Supplied entries:
------------------------------

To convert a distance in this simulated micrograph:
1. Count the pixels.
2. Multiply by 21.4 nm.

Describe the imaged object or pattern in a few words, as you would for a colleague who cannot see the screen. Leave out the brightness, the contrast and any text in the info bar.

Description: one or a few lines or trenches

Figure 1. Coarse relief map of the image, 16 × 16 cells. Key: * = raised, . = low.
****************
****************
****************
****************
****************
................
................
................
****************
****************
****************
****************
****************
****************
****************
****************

------------------------------

Requirement: Give again, unchanged, the lines running from the top of the material above through the line that has "Description: one or a few lines or trenches", and nothing more.

Expected answer:
To convert a distance in this simulated micrograph:
1. Count the pixels.
2. Multiply by 21.4 nm.

Describe the imaged object or pattern in a few words, as you would for a colleague who cannot see the screen. Leave out the brightness, the contrast and any text in the info bar.

Description: one or a few lines or trenches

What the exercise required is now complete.